What you give back should be exactly the opening lines of the data, ending with the line that contains "What tool caused" and including it.

__SUPPLIED MATERIAL__
+ + + + + + +

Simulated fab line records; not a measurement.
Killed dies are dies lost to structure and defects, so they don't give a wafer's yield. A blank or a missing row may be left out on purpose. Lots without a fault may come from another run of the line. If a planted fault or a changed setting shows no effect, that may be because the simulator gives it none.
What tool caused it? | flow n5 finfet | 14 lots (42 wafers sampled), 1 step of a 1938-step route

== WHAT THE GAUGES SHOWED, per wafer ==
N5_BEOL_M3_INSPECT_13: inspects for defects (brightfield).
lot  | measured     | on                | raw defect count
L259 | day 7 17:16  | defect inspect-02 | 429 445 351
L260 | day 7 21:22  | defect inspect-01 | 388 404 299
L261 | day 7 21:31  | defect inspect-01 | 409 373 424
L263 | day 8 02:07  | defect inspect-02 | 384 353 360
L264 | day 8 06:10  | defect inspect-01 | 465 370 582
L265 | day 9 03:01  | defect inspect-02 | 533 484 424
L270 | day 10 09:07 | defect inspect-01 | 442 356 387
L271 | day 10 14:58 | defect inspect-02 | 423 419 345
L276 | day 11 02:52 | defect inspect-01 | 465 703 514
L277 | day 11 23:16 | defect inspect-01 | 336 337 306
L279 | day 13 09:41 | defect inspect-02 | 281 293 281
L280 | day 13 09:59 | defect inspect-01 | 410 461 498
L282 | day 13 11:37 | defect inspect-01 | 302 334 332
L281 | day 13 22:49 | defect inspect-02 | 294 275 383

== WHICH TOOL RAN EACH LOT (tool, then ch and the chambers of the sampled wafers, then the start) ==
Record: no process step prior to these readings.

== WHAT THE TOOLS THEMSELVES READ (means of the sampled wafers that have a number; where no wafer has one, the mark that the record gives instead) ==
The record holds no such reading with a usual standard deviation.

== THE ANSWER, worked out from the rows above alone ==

+ + + + + + +

__YOUR SOLUTION__
Simulated fab line records; not a measurement.
Killed dies are dies lost to structure and defects, so they don't give a wafer's yield. A blank or a missing row may be left out on purpose. Lots without a fault may come from another run of the line. If a planted fault or a changed setting shows no effect, that may be because the simulator gives it none.
What tool caused it? | flow n5 finfet | 14 lots (42 wafers sampled), 1 step of a 1938-step route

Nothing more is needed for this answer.